• _WORK ORDER_: Send back exactly the lines from the opening line of the records below through the one with "4: DIRECTIONAL_DEP with".

══ SUPPLIED ENTRIES

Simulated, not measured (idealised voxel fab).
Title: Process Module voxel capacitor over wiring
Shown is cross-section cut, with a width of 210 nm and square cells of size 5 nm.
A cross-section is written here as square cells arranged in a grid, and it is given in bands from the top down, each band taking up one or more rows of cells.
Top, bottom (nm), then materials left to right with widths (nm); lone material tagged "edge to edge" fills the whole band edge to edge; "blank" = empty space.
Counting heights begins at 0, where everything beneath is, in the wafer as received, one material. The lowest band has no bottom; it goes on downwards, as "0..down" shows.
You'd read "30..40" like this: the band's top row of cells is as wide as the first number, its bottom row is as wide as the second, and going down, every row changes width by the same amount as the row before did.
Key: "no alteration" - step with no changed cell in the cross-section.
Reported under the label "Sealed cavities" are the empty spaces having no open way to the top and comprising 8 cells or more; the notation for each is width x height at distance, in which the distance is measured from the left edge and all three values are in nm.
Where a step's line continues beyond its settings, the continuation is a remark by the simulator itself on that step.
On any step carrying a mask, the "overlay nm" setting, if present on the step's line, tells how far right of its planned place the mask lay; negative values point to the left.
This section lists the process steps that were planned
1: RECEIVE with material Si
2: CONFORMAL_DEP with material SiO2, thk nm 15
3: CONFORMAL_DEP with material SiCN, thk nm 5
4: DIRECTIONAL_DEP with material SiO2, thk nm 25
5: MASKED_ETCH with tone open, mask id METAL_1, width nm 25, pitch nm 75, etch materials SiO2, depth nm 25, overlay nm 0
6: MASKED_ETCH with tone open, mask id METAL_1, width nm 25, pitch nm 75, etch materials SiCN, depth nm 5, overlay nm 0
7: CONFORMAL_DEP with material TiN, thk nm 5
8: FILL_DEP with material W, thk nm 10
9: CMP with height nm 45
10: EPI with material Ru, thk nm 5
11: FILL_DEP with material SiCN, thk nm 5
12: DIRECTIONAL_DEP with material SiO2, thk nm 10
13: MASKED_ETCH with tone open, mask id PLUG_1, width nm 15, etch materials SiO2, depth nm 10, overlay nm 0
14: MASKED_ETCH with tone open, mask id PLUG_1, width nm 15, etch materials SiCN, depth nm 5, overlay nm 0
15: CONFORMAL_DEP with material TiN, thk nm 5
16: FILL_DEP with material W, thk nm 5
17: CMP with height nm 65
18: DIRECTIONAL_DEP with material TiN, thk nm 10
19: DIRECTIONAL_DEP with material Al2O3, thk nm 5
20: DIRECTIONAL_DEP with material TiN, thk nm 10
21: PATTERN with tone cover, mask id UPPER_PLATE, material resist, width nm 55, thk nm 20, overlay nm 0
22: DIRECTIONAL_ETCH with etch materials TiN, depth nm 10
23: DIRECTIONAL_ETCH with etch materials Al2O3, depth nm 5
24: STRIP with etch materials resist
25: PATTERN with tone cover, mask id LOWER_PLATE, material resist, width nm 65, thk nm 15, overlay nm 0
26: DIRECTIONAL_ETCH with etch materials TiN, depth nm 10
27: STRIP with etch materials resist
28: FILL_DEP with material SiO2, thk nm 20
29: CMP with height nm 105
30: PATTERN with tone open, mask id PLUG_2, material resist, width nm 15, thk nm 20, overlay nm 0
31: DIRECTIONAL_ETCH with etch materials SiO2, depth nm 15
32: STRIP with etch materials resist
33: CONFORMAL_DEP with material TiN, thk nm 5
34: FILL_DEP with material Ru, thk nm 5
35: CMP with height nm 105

════

• _ANSWER AREA_:
Simulated, not measured (idealised voxel fab).
Title: Process Module voxel capacitor over wiring
Shown is cross-section cut, with a width of 210 nm and square cells of size 5 nm.
A cross-section is written here as square cells arranged in a grid, and it is given in bands from the top down, each band taking up one or more rows of cells.
Top, bottom (nm), then materials left to right with widths (nm); lone material tagged "edge to edge" fills the whole band edge to edge; "blank" = empty space.
Counting heights begins at 0, where everything beneath is, in the wafer as received, one material. The lowest band has no bottom; it goes on downwards, as "0..down" shows.
You'd read "30..40" like this: the band's top row of cells is as wide as the first number, its bottom row is as wide as the second, and going down, every row changes width by the same amount as the row before did.
Key: "no alteration" - step with no changed cell in the cross-section.
Reported under the label "Sealed cavities" are the empty spaces having no open way to the top and comprising 8 cells or more; the notation for each is width x height at distance, in which the distance is measured from the left edge and all three values are in nm.
Where a step's line continues beyond its settings, the continuation is a remark by the simulator itself on that step.
On any step carrying a mask, the "overlay nm" setting, if present on the step's line, tells how far right of its planned place the mask lay; negative values point to the left.
This section lists the process steps that were planned
1: RECEIVE with material Si
2: CONFORMAL_DEP with material SiO2, thk nm 15
3: CONFORMAL_DEP with material SiCN, thk nm 5
4: DIRECTIONAL_DEP with material SiO2, thk nm 25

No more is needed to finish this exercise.